BEGIN

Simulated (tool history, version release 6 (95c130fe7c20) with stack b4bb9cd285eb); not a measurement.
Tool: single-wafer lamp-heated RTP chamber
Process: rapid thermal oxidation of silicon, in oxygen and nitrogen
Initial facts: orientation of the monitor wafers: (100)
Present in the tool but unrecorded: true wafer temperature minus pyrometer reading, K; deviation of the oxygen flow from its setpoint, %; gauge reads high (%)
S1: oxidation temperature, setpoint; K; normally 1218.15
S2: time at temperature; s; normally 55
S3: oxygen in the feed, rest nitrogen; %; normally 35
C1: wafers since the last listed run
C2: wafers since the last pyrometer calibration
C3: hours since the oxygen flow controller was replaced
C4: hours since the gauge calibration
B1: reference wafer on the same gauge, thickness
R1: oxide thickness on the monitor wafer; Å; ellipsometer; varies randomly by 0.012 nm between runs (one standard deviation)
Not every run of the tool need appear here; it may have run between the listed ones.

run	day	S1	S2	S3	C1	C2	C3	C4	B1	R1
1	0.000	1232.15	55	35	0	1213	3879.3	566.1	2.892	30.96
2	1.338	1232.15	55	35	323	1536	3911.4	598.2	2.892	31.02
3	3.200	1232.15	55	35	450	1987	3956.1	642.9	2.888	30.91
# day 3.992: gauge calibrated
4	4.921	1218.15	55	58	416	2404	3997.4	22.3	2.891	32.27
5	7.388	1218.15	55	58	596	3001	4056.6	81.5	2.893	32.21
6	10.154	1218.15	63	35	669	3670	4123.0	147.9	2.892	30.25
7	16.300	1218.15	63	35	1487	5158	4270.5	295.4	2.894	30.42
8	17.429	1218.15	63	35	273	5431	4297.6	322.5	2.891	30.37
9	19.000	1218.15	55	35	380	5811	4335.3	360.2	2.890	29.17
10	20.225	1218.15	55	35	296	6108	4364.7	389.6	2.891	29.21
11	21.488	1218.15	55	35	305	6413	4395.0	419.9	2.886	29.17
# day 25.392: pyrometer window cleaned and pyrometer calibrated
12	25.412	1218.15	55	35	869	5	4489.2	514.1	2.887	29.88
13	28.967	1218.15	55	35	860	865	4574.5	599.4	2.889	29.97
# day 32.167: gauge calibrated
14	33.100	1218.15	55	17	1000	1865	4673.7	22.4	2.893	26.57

END

Task item.
Transcribe only, please, the lines from the first line of the records through the line with "S2: time at temperature; s; normally 55". Both of those lines are included.

Exercise output.
Simulated (tool history, version release 6 (95c130fe7c20) with stack b4bb9cd285eb); not a measurement.
Tool: single-wafer lamp-heated RTP chamber
Process: rapid thermal oxidation of silicon, in oxygen and nitrogen
Initial facts: orientation of the monitor wafers: (100)
Present in the tool but unrecorded: true wafer temperature minus pyrometer reading, K; deviation of the oxygen flow from its setpoint, %; gauge reads high (%)
S1: oxidation temperature, setpoint; K; normally 1218.15
S2: time at temperature; s; normally 55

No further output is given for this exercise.